Data for analysis
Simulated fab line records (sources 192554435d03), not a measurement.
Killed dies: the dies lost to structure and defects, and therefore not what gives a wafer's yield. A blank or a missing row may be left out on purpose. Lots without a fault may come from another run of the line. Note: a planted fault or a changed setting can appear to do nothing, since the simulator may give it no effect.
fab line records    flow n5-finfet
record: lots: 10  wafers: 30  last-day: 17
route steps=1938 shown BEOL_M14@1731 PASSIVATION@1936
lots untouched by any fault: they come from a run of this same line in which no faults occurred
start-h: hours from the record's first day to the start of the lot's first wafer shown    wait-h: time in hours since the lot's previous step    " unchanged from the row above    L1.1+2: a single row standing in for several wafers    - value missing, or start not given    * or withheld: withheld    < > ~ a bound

Work item
Using the listing above, retype each line exactly.

Answer space
Simulated fab line records (sources 192554435d03), not a measurement.
Killed dies: the dies lost to structure and defects, and therefore not what gives a wafer's yield. A blank or a missing row may be left out on purpose. Lots without a fault may come from another run of the line. Note: a planted fault or a changed setting can appear to do nothing, since the simulator may give it no effect.
fab line records    flow n5-finfet
record: lots: 10  wafers: 30  last-day: 17
route steps=1938 shown BEOL_M14@1731 PASSIVATION@1936
lots untouched by any fault: they come from a run of this same line in which no faults occurred
start-h: hours from the record's first day to the start of the lot's first wafer shown    wait-h: time in hours since the lot's previous step    " unchanged from the row above    L1.1+2: a single row standing in for several wafers    - value missing, or start not given    * or withheld: withheld    < > ~ a bound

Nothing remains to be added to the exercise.